Retype the material so that each line matches the original exactly.

**Available data:**

*** Begin section ***

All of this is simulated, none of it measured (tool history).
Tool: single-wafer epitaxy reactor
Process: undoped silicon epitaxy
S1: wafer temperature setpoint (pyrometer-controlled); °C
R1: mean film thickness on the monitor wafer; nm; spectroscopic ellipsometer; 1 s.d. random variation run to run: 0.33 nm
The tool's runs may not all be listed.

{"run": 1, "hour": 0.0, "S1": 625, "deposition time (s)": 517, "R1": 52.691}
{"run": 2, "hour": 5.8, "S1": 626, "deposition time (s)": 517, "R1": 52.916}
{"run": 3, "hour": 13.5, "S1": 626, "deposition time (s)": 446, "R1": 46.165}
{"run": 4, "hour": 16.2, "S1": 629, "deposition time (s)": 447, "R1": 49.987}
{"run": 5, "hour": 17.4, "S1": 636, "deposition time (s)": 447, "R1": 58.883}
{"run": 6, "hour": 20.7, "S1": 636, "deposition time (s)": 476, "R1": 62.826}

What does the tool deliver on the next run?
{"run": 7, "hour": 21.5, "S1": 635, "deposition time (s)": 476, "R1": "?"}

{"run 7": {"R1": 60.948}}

*** End section ***

**Task solution:**
All of this is simulated, none of it measured (tool history).
Tool: single-wafer epitaxy reactor
Process: undoped silicon epitaxy
S1: wafer temperature setpoint (pyrometer-controlled); °C
R1: mean film thickness on the monitor wafer; nm; spectroscopic ellipsometer; 1 s.d. random variation run to run: 0.33 nm
The tool's runs may not all be listed.

{"run": 1, "hour": 0.0, "S1": 625, "deposition time (s)": 517, "R1": 52.691}
{"run": 2, "hour": 5.8, "S1": 626, "deposition time (s)": 517, "R1": 52.916}
{"run": 3, "hour": 13.5, "S1": 626, "deposition time (s)": 446, "R1": 46.165}
{"run": 4, "hour": 16.2, "S1": 629, "deposition time (s)": 447, "R1": 49.987}
{"run": 5, "hour": 17.4, "S1": 636, "deposition time (s)": 447, "R1": 58.883}
{"run": 6, "hour": 20.7, "S1": 636, "deposition time (s)": 476, "R1": 62.826}

What does the tool deliver on the next run?
{"run": 7, "hour": 21.5, "S1": 635, "deposition time (s)": 476, "R1": "?"}

{"run 7": {"R1": 60.948}}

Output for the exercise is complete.